Task item: The entries shown below are to be printed in full, unaltered.

Raw data:
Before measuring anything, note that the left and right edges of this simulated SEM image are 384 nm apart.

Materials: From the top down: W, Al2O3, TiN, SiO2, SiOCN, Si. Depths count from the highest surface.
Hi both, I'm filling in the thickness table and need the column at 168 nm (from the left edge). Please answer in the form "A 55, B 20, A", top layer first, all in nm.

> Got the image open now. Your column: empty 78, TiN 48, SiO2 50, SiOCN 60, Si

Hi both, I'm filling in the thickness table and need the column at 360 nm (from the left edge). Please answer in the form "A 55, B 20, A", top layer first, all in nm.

Written reply:
Before measuring anything, note that the left and right edges of this simulated SEM image are 384 nm apart.

Materials: From the top down: W, Al2O3, TiN, SiO2, SiOCN, Si. Depths count from the highest surface.
Hi both, I'm filling in the thickness table and need the column at 168 nm (from the left edge). Please answer in the form "A 55, B 20, A", top layer first, all in nm.

> Got the image open now. Your column: empty 78, TiN 48, SiO2 50, SiOCN 60, Si

Hi both, I'm filling in the thickness table and need the column at 360 nm (from the left edge). Please answer in the form "A 55, B 20, A", top layer first, all in nm.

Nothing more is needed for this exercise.